• WORK ORDER
Each record is to be transcribed exactly.

*** GIVEN RECORDS ***
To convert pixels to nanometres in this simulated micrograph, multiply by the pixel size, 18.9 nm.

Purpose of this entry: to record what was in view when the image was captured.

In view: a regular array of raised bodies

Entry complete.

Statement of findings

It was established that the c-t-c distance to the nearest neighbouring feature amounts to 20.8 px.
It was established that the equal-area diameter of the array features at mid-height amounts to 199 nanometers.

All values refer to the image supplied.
***

• EXERCISE RESULT
To convert pixels to nanometres in this simulated micrograph, multiply by the pixel size, 18.9 nm.

Purpose of this entry: to record what was in view when the image was captured.

In view: a regular array of raised bodies

Entry complete.

Statement of findings

It was established that the c-t-c distance to the nearest neighbouring feature amounts to 20.8 px.
It was established that the equal-area diameter of the array features at mid-height amounts to 199 nanometers.

All values refer to the image supplied.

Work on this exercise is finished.